■ Work task
Return exactly the span of lines in the following data that opens with the line containing "1.7856 | 17.417 |" and closes with the line containing "1.7877 | 17.251 |". Include nothing else.

■ Listed records
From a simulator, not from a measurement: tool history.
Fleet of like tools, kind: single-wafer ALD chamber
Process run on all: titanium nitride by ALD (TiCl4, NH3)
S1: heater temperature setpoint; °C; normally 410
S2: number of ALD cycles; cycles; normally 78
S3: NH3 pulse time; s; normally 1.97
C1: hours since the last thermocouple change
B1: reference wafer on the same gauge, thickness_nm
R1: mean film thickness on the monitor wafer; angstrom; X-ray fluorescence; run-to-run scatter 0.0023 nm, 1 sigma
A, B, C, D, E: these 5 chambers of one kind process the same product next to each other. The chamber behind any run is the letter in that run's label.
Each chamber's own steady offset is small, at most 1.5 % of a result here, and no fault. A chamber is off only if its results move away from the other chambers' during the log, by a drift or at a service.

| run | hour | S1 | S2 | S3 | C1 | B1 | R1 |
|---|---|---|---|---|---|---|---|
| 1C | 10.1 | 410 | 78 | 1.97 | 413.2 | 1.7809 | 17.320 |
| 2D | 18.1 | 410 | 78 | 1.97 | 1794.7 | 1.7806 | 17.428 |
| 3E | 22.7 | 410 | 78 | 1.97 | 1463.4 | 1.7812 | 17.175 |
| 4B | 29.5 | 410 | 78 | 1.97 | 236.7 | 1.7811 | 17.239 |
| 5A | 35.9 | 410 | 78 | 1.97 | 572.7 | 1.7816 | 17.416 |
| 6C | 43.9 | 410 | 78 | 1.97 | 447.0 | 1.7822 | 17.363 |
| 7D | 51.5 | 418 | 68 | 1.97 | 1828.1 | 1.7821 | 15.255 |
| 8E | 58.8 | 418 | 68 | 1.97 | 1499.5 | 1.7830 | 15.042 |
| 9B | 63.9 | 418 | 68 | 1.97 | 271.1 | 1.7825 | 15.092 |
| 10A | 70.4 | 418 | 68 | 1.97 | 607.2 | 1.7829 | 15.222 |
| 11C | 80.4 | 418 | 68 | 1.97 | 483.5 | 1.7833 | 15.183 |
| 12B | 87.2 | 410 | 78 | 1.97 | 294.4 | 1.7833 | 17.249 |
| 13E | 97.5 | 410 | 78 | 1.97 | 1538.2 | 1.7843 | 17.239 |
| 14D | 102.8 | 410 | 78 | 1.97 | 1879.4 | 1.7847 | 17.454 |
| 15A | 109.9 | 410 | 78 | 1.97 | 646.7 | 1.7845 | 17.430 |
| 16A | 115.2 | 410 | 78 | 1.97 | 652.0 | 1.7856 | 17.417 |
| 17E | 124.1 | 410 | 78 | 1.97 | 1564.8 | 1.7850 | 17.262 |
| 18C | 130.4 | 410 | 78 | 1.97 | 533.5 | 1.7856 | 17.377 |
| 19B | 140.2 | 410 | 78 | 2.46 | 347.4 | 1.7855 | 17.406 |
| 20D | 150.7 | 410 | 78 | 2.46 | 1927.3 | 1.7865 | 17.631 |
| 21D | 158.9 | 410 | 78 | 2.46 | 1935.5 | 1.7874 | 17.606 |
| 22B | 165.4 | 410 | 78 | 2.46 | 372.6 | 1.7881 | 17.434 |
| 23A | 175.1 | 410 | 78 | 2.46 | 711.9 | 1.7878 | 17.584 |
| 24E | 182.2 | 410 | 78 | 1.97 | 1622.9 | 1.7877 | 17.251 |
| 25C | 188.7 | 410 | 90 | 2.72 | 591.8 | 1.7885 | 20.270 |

■ Task result
| 16A | 115.2 | 410 | 78 | 1.97 | 652.0 | 1.7856 | 17.417 |
| 17E | 124.1 | 410 | 78 | 1.97 | 1564.8 | 1.7850 | 17.262 |
| 18C | 130.4 | 410 | 78 | 1.97 | 533.5 | 1.7856 | 17.377 |
| 19B | 140.2 | 410 | 78 | 2.46 | 347.4 | 1.7855 | 17.406 |
| 20D | 150.7 | 410 | 78 | 2.46 | 1927.3 | 1.7865 | 17.631 |
| 21D | 158.9 | 410 | 78 | 2.46 | 1935.5 | 1.7874 | 17.606 |
| 22B | 165.4 | 410 | 78 | 2.46 | 372.6 | 1.7881 | 17.434 |
| 23A | 175.1 | 410 | 78 | 2.46 | 711.9 | 1.7878 | 17.584 |
| 24E | 182.2 | 410 | 78 | 1.97 | 1622.9 | 1.7877 | 17.251 |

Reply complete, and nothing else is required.